### Work instruction
In full and unaltered, output the records below.

### Given information
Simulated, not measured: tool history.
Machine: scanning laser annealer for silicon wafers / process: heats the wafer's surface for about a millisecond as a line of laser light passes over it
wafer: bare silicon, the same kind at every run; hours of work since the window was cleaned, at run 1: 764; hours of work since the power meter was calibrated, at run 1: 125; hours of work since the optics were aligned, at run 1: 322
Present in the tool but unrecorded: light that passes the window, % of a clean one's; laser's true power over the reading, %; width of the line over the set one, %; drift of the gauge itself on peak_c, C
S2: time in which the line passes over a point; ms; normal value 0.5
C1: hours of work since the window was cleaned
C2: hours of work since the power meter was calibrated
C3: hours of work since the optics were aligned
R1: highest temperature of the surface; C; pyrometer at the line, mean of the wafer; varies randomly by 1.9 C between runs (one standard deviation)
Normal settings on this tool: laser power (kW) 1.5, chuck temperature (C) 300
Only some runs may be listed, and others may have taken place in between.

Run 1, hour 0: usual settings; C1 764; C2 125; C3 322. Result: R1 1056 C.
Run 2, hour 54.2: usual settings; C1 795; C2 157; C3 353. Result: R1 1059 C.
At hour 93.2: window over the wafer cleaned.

### Answer box
Simulated, not measured: tool history.
Machine: scanning laser annealer for silicon wafers / process: heats the wafer's surface for about a millisecond as a line of laser light passes over it
wafer: bare silicon, the same kind at every run; hours of work since the window was cleaned, at run 1: 764; hours of work since the power meter was calibrated, at run 1: 125; hours of work since the optics were aligned, at run 1: 322
Present in the tool but unrecorded: light that passes the window, % of a clean one's; laser's true power over the reading, %; width of the line over the set one, %; drift of the gauge itself on peak_c, C
S2: time in which the line passes over a point; ms; normal value 0.5
C1: hours of work since the window was cleaned
C2: hours of work since the power meter was calibrated
C3: hours of work since the optics were aligned
R1: highest temperature of the surface; C; pyrometer at the line, mean of the wafer; varies randomly by 1.9 C between runs (one standard deviation)
Normal settings on this tool: laser power (kW) 1.5, chuck temperature (C) 300
Only some runs may be listed, and others may have taken place in between.

Run 1, hour 0: usual settings; C1 764; C2 125; C3 322. Result: R1 1056 C.
Run 2, hour 54.2: usual settings; C1 795; C2 157; C3 353. Result: R1 1059 C.
At hour 93.2: window over the wafer cleaned.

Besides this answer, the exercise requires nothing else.